Excerpted data -
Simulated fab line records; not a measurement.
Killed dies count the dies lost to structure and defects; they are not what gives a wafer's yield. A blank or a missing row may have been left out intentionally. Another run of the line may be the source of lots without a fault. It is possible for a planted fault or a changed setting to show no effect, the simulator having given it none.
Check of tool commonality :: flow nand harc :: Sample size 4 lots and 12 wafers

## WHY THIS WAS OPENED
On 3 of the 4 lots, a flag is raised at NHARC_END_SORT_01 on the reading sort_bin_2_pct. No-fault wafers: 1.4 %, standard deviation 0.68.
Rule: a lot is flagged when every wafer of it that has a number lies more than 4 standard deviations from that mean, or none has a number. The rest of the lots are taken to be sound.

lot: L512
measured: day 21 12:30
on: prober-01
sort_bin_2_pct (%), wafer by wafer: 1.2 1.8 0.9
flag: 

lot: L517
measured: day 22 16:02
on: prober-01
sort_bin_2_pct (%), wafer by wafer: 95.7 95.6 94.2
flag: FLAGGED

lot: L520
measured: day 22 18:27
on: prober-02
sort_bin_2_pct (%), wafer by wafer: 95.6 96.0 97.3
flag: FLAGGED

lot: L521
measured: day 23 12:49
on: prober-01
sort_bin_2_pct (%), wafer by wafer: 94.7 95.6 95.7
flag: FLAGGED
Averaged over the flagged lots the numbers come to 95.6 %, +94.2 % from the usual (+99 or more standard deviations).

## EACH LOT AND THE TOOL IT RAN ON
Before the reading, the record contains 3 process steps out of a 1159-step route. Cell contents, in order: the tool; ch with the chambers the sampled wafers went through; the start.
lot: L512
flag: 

Brief - Your answer should consist solely of the lines above from the line with "sort_bin_2_pct (%), wafer by wafer: 95.6" to the line with "## EACH LOT AND THE TOOL IT RAN ON", both included, reproduced exactly.

Task answer -
sort_bin_2_pct (%), wafer by wafer: 95.6 96.0 97.3
flag: FLAGGED

lot: L521
measured: day 23 12:49
on: prober-01
sort_bin_2_pct (%), wafer by wafer: 94.7 95.6 95.7
flag: FLAGGED
Averaged over the flagged lots the numbers come to 95.6 %, +94.2 % from the usual (+99 or more standard deviations).

## EACH LOT AND THE TOOL IT RAN ON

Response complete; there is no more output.